- **Work item**
Restate the listing below with no word altered.

- **Given information**
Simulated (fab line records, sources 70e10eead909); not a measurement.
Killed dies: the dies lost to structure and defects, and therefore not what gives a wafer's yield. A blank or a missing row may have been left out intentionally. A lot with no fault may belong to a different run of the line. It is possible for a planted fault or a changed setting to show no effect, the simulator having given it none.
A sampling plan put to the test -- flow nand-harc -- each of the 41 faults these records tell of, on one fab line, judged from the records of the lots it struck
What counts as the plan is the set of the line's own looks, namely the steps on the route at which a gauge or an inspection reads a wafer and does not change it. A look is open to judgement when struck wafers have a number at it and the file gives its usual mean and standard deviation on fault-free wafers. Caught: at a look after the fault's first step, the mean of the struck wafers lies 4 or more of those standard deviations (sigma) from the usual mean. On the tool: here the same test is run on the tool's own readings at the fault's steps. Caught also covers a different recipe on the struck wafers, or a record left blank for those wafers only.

- **Worked solution**
Simulated (fab line records, sources 70e10eead909); not a measurement.
Killed dies: the dies lost to structure and defects, and therefore not what gives a wafer's yield. A blank or a missing row may have been left out intentionally. A lot with no fault may belong to a different run of the line. It is possible for a planted fault or a changed setting to show no effect, the simulator having given it none.
A sampling plan put to the test -- flow nand-harc -- each of the 41 faults these records tell of, on one fab line, judged from the records of the lots it struck
What counts as the plan is the set of the line's own looks, namely the steps on the route at which a gauge or an inspection reads a wafer and does not change it. A look is open to judgement when struck wafers have a number at it and the file gives its usual mean and standard deviation on fault-free wafers. Caught: at a look after the fault's first step, the mean of the struck wafers lies 4 or more of those standard deviations (sigma) from the usual mean. On the tool: here the same test is run on the tool's own readings at the fault's steps. Caught also covers a different recipe on the struck wafers, or a record left blank for those wafers only.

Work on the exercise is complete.